» **EXERCISE**
Retype, without any change, the first line of the records and every line after it through the one containing "A step followed".

************

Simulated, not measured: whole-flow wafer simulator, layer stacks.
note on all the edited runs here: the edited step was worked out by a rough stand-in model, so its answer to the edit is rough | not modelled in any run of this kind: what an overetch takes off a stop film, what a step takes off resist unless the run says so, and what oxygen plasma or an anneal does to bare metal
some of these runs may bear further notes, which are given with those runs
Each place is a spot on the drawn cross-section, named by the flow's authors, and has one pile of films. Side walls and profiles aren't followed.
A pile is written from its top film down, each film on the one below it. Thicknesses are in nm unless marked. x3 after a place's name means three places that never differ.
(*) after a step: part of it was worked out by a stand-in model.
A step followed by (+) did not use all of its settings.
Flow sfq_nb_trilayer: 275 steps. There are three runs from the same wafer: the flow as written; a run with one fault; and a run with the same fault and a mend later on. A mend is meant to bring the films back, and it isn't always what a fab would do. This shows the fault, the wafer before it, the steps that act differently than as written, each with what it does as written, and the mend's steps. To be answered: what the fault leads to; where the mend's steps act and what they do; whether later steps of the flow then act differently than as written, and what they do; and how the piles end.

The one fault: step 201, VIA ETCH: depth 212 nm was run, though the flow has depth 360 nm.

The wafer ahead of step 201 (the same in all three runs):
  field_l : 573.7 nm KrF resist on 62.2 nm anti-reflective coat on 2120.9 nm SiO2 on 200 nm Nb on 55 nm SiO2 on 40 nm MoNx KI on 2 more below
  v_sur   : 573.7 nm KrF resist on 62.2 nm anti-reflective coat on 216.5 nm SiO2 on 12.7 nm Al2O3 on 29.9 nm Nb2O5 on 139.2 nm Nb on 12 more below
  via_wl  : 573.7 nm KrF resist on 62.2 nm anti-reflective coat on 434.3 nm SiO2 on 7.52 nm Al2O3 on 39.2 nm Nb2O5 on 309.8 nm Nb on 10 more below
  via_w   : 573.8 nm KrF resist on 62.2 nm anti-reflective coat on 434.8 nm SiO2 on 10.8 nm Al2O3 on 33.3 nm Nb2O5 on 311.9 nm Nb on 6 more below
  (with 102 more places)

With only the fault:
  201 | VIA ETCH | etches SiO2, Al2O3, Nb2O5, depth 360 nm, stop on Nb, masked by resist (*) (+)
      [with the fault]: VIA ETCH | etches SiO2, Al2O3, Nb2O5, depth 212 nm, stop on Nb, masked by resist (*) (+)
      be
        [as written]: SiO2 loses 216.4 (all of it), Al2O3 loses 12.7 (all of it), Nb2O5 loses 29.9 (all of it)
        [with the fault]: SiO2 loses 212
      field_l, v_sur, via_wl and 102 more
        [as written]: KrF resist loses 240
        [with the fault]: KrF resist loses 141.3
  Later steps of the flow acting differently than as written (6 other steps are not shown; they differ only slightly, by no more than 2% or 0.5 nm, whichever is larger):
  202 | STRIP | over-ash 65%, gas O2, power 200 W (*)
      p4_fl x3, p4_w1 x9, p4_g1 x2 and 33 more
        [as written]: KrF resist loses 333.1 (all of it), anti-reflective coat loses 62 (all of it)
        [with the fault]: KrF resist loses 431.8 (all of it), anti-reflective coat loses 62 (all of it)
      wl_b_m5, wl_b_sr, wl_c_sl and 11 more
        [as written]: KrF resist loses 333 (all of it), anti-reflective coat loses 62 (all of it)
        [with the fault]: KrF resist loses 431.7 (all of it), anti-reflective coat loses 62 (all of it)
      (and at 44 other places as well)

************

» **TASK RESPONSE**
Simulated, not measured: whole-flow wafer simulator, layer stacks.
note on all the edited runs here: the edited step was worked out by a rough stand-in model, so its answer to the edit is rough | not modelled in any run of this kind: what an overetch takes off a stop film, what a step takes off resist unless the run says so, and what oxygen plasma or an anneal does to bare metal
some of these runs may bear further notes, which are given with those runs
Each place is a spot on the drawn cross-section, named by the flow's authors, and has one pile of films. Side walls and profiles aren't followed.
A pile is written from its top film down, each film on the one below it. Thicknesses are in nm unless marked. x3 after a place's name means three places that never differ.
(*) after a step: part of it was worked out by a stand-in model.
A step followed by (+) did not use all of its settings.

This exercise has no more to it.